....................

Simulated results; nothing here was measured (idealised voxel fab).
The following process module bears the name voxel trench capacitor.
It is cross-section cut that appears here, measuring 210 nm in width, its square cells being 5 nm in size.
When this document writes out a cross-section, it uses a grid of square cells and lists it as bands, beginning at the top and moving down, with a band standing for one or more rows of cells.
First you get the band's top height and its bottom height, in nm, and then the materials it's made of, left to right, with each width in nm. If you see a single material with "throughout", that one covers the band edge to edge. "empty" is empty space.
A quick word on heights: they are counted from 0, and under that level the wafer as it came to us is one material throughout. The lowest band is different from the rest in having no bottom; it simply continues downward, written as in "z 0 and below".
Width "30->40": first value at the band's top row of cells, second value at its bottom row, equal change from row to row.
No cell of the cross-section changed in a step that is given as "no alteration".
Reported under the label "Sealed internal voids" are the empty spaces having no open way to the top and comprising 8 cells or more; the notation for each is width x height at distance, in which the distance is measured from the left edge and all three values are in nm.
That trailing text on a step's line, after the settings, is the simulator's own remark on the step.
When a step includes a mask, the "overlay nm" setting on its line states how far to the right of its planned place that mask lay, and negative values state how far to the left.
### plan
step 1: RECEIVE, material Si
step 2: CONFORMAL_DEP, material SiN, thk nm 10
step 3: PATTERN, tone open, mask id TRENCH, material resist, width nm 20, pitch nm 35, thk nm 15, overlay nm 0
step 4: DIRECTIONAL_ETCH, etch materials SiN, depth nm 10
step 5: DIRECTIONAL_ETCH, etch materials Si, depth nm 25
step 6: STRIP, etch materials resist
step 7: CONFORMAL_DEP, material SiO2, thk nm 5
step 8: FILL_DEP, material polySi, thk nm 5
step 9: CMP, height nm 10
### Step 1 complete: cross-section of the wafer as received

....................

:: Task item ::
Set down all of the lines above without altering a word.

:: Written reply ::
Simulated results; nothing here was measured (idealised voxel fab).
The following process module bears the name voxel trench capacitor.
It is cross-section cut that appears here, measuring 210 nm in width, its square cells being 5 nm in size.
When this document writes out a cross-section, it uses a grid of square cells and lists it as bands, beginning at the top and moving down, with a band standing for one or more rows of cells.
First you get the band's top height and its bottom height, in nm, and then the materials it's made of, left to right, with each width in nm. If you see a single material with "throughout", that one covers the band edge to edge. "empty" is empty space.
A quick word on heights: they are counted from 0, and under that level the wafer as it came to us is one material throughout. The lowest band is different from the rest in having no bottom; it simply continues downward, written as in "z 0 and below".
Width "30->40": first value at the band's top row of cells, second value at its bottom row, equal change from row to row.
No cell of the cross-section changed in a step that is given as "no alteration".
Reported under the label "Sealed internal voids" are the empty spaces having no open way to the top and comprising 8 cells or more; the notation for each is width x height at distance, in which the distance is measured from the left edge and all three values are in nm.
That trailing text on a step's line, after the settings, is the simulator's own remark on the step.
When a step includes a mask, the "overlay nm" setting on its line states how far to the right of its planned place that mask lay, and negative values state how far to the left.
### plan
step 1: RECEIVE, material Si
step 2: CONFORMAL_DEP, material SiN, thk nm 10
step 3: PATTERN, tone open, mask id TRENCH, material resist, width nm 20, pitch nm 35, thk nm 15, overlay nm 0
step 4: DIRECTIONAL_ETCH, etch materials SiN, depth nm 10
step 5: DIRECTIONAL_ETCH, etch materials Si, depth nm 25
step 6: STRIP, etch materials resist
step 7: CONFORMAL_DEP, material SiO2, thk nm 5
step 8: FILL_DEP, material polySi, thk nm 5
step 9: CMP, height nm 10
### Step 1 complete: cross-section of the wafer as received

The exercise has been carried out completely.